BEGIN

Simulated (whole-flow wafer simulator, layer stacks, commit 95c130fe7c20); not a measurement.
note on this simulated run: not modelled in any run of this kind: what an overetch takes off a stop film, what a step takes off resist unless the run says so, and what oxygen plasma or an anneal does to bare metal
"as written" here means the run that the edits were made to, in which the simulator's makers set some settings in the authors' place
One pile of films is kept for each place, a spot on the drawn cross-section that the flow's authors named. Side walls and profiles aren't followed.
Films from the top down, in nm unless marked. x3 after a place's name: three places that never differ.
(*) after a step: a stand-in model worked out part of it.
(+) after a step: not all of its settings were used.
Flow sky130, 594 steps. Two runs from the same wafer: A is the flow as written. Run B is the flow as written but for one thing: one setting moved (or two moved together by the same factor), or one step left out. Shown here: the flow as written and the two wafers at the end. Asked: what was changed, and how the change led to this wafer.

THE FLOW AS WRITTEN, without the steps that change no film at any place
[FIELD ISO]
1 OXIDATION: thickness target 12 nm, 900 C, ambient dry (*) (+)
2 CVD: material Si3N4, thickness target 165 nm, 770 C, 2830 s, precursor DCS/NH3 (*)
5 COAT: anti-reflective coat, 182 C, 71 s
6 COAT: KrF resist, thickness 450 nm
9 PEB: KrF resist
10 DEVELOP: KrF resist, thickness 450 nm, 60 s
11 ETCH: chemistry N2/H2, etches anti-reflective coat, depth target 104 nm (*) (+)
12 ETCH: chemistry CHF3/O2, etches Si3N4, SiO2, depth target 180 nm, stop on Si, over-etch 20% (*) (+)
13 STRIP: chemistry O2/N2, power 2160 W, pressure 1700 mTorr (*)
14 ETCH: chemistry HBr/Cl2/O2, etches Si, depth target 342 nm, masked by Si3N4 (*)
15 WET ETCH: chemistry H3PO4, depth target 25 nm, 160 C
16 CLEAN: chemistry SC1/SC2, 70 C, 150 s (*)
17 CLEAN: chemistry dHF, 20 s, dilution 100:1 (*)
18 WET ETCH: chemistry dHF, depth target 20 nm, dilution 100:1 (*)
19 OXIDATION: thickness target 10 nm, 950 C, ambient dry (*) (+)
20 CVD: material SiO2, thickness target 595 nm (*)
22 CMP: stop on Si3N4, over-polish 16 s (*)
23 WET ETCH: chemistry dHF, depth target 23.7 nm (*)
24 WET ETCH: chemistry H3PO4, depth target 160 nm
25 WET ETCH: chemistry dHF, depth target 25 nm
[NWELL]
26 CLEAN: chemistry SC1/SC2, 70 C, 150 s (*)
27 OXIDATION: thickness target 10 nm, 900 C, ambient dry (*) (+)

END

__WORK TASK__
Where the listing above has a line with "22 CMP: stop on Si3N4, over-polish 16 s (*)", start there, and output every line exactly through the line with "26 CLEAN: chemistry SC1/SC2, 70 C, 150 s (*)", which is also included.

__ANSWER SPACE__
22 CMP: stop on Si3N4, over-polish 16 s (*)
23 WET ETCH: chemistry dHF, depth target 23.7 nm (*)
24 WET ETCH: chemistry H3PO4, depth target 160 nm
25 WET ETCH: chemistry dHF, depth target 25 nm
[NWELL]
26 CLEAN: chemistry SC1/SC2, 70 C, 150 s (*)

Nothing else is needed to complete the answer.